> _ASSIGNED TASK_
Beginning with the first line, transcribe the entries below exactly through the line containing "The listed runs", inclusive.

GIVEN INFORMATION Start Marker

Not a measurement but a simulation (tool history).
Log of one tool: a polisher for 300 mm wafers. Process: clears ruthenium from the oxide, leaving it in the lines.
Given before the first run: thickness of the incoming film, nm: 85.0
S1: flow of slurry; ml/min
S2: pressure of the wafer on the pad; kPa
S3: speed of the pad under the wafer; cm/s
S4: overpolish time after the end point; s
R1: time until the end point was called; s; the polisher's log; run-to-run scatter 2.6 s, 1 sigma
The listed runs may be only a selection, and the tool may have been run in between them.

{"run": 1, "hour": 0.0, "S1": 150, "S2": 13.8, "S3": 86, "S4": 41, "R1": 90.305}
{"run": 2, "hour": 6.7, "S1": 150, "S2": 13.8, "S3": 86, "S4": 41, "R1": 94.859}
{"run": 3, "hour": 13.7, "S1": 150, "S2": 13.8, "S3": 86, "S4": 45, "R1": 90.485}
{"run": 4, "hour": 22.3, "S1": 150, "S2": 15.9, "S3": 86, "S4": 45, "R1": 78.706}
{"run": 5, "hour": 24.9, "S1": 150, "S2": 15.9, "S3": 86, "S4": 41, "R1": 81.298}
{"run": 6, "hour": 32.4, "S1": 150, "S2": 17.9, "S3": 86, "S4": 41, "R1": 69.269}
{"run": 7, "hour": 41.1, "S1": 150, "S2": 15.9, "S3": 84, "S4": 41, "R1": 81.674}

GIVEN INFORMATION End Marker

> _TASK OUTPUT_
Not a measurement but a simulation (tool history).
Log of one tool: a polisher for 300 mm wafers. Process: clears ruthenium from the oxide, leaving it in the lines.
Given before the first run: thickness of the incoming film, nm: 85.0
S1: flow of slurry; ml/min
S2: pressure of the wafer on the pad; kPa
S3: speed of the pad under the wafer; cm/s
S4: overpolish time after the end point; s
R1: time until the end point was called; s; the polisher's log; run-to-run scatter 2.6 s, 1 sigma
The listed runs may be only a selection, and the tool may have been run in between them.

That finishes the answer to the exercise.